Dataset entries section start
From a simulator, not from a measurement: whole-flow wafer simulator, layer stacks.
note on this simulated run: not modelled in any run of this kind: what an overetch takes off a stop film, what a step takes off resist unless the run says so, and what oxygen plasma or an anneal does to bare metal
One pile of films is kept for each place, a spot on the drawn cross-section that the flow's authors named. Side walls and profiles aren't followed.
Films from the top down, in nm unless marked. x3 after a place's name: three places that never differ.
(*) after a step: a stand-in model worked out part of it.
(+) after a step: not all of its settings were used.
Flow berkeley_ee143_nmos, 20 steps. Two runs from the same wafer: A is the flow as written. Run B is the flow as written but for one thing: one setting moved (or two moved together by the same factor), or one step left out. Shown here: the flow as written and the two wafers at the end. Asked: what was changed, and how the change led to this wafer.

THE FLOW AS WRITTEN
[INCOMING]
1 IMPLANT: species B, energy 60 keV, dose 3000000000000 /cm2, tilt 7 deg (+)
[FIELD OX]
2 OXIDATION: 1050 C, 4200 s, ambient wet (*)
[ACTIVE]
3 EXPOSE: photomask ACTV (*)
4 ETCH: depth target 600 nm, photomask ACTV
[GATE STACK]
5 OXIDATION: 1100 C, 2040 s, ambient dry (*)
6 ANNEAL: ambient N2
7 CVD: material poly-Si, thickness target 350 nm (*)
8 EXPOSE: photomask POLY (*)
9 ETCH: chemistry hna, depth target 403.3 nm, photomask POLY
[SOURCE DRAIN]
Dataset entries section end

Please give an exact restatement of only the lines from the beginning of the material above to the line with "note on this", inclusive.

** Answer box **
From a simulator, not from a measurement: whole-flow wafer simulator, layer stacks.
note on this simulated run: not modelled in any run of this kind: what an overetch takes off a stop film, what a step takes off resist unless the run says so, and what oxygen plasma or an anneal does to bare metal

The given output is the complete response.